### PROVIDED DATA
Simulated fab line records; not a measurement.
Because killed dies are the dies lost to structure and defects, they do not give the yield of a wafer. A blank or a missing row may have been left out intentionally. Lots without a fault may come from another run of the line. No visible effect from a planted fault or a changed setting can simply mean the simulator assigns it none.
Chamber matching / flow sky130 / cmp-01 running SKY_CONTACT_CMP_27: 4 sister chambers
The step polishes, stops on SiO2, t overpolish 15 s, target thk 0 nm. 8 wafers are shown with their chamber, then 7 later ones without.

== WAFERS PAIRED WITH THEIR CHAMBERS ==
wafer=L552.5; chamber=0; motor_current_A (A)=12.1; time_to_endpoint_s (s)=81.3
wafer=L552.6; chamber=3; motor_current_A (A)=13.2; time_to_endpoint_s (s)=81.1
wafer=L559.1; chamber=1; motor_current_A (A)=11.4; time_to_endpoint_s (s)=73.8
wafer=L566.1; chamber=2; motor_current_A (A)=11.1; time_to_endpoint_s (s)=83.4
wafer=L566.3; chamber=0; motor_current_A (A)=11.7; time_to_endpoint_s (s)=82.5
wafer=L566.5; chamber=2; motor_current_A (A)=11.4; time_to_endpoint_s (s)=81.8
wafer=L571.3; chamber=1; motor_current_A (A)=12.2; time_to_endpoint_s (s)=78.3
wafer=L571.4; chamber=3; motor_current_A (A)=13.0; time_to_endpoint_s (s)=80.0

### EXERCISE
Could you transcribe all of the data exactly as it is given?

### WRITTEN REPLY
Simulated fab line records; not a measurement.
Because killed dies are the dies lost to structure and defects, they do not give the yield of a wafer. A blank or a missing row may have been left out intentionally. Lots without a fault may come from another run of the line. No visible effect from a planted fault or a changed setting can simply mean the simulator assigns it none.
Chamber matching / flow sky130 / cmp-01 running SKY_CONTACT_CMP_27: 4 sister chambers
The step polishes, stops on SiO2, t overpolish 15 s, target thk 0 nm. 8 wafers are shown with their chamber, then 7 later ones without.

== WAFERS PAIRED WITH THEIR CHAMBERS ==
wafer=L552.5; chamber=0; motor_current_A (A)=12.1; time_to_endpoint_s (s)=81.3
wafer=L552.6; chamber=3; motor_current_A (A)=13.2; time_to_endpoint_s (s)=81.1
wafer=L559.1; chamber=1; motor_current_A (A)=11.4; time_to_endpoint_s (s)=73.8
wafer=L566.1; chamber=2; motor_current_A (A)=11.1; time_to_endpoint_s (s)=83.4
wafer=L566.3; chamber=0; motor_current_A (A)=11.7; time_to_endpoint_s (s)=82.5
wafer=L566.5; chamber=2; motor_current_A (A)=11.4; time_to_endpoint_s (s)=81.8
wafer=L571.3; chamber=1; motor_current_A (A)=12.2; time_to_endpoint_s (s)=78.3
wafer=L571.4; chamber=3; motor_current_A (A)=13.0; time_to_endpoint_s (s)=80.0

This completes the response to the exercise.